**** Given data

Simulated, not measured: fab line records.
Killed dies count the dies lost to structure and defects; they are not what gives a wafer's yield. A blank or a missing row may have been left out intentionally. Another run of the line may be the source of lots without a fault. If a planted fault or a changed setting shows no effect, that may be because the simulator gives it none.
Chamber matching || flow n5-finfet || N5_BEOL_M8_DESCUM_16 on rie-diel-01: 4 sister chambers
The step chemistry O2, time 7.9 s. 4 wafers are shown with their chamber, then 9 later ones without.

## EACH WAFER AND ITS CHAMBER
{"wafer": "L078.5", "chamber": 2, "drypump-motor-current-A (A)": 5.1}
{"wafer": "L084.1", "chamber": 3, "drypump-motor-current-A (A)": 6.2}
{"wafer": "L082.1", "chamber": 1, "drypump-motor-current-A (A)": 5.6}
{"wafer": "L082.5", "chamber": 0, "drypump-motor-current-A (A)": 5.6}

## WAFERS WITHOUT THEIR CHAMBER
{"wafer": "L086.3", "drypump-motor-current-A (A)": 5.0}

********

Requirement:
Every entry should be duplicated exactly as written.

Task output:
Simulated, not measured: fab line records.
Killed dies count the dies lost to structure and defects; they are not what gives a wafer's yield. A blank or a missing row may have been left out intentionally. Another run of the line may be the source of lots without a fault. If a planted fault or a changed setting shows no effect, that may be because the simulator gives it none.
Chamber matching || flow n5-finfet || N5_BEOL_M8_DESCUM_16 on rie-diel-01: 4 sister chambers
The step chemistry O2, time 7.9 s. 4 wafers are shown with their chamber, then 9 later ones without.

## EACH WAFER AND ITS CHAMBER
{"wafer": "L078.5", "chamber": 2, "drypump-motor-current-A (A)": 5.1}
{"wafer": "L084.1", "chamber": 3, "drypump-motor-current-A (A)": 6.2}
{"wafer": "L082.1", "chamber": 1, "drypump-motor-current-A (A)": 5.6}
{"wafer": "L082.5", "chamber": 0, "drypump-motor-current-A (A)": 5.6}

## WAFERS WITHOUT THEIR CHAMBER
{"wafer": "L086.3", "drypump-motor-current-A (A)": 5.0}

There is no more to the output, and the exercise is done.